> _Required action_
Transcribe exactly each line of the entries, from the opening line to the line with "What is the", with both of those lines included.

Segment Start: Provided data
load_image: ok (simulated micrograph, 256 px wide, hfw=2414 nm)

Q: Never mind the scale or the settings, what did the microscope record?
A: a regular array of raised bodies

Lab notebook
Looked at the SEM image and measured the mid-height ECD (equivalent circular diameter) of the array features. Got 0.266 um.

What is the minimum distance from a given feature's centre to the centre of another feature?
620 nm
Segment End: Provided data

> _Reply_
load_image: ok (simulated micrograph, 256 px wide, hfw=2414 nm)

Q: Never mind the scale or the settings, what did the microscope record?
A: a regular array of raised bodies

Lab notebook
Looked at the SEM image and measured the mid-height ECD (equivalent circular diameter) of the array features. Got 0.266 um.

What is the minimum distance from a given feature's centre to the centre of another feature?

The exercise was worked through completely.